## Work instruction
Starting with the first line below, reproduce each line exactly until you have included the one bearing "start-h: the number".

## Data records
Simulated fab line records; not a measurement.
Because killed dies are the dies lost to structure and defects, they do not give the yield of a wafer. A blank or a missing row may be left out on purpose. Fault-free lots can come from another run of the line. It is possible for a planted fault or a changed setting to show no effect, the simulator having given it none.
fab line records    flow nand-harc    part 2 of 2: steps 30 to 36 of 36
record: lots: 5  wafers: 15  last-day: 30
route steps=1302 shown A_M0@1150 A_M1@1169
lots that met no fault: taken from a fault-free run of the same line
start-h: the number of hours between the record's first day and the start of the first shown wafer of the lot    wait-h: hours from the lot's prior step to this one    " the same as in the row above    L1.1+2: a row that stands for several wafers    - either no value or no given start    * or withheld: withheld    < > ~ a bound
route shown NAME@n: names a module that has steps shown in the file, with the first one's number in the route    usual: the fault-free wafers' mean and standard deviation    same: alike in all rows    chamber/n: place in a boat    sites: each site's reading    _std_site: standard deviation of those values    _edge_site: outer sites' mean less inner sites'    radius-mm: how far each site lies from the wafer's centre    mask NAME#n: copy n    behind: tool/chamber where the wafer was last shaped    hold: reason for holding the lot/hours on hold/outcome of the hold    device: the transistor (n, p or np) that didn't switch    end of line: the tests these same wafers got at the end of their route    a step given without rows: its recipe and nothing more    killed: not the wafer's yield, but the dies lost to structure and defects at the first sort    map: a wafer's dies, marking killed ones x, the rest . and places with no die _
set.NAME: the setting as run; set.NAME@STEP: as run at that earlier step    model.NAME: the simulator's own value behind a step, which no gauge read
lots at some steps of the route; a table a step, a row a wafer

## Task solution
Simulated fab line records; not a measurement.
Because killed dies are the dies lost to structure and defects, they do not give the yield of a wafer. A blank or a missing row may be left out on purpose. Fault-free lots can come from another run of the line. It is possible for a planted fault or a changed setting to show no effect, the simulator having given it none.
fab line records    flow nand-harc    part 2 of 2: steps 30 to 36 of 36
record: lots: 5  wafers: 15  last-day: 30
route steps=1302 shown A_M0@1150 A_M1@1169
lots that met no fault: taken from a fault-free run of the same line
start-h: the number of hours between the record's first day and the start of the first shown wafer of the lot    wait-h: hours from the lot's prior step to this one    " the same as in the row above    L1.1+2: a row that stands for several wafers    - either no value or no given start    * or withheld: withheld    < > ~ a bound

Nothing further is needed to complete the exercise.